┌──

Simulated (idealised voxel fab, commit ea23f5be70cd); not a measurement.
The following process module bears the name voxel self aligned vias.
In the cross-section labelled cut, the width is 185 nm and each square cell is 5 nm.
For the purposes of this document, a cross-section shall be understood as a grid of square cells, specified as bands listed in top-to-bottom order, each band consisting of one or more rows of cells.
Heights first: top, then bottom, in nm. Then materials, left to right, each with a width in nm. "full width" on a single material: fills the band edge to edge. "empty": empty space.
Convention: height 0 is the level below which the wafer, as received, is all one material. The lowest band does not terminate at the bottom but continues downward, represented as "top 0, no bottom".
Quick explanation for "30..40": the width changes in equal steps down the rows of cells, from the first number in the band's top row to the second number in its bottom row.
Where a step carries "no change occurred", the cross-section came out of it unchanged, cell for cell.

└──

__Assigned task__
The output must reproduce the whole listing without a single change.

__Your response__
Simulated (idealised voxel fab, commit ea23f5be70cd); not a measurement.
The following process module bears the name voxel self aligned vias.
In the cross-section labelled cut, the width is 185 nm and each square cell is 5 nm.
For the purposes of this document, a cross-section shall be understood as a grid of square cells, specified as bands listed in top-to-bottom order, each band consisting of one or more rows of cells.
Heights first: top, then bottom, in nm. Then materials, left to right, each with a width in nm. "full width" on a single material: fills the band edge to edge. "empty": empty space.
Convention: height 0 is the level below which the wafer, as received, is all one material. The lowest band does not terminate at the bottom but continues downward, represented as "top 0, no bottom".
Quick explanation for "30..40": the width changes in equal steps down the rows of cells, from the first number in the band's top row to the second number in its bottom row.
Where a step carries "no change occurred", the cross-section came out of it unchanged, cell for cell.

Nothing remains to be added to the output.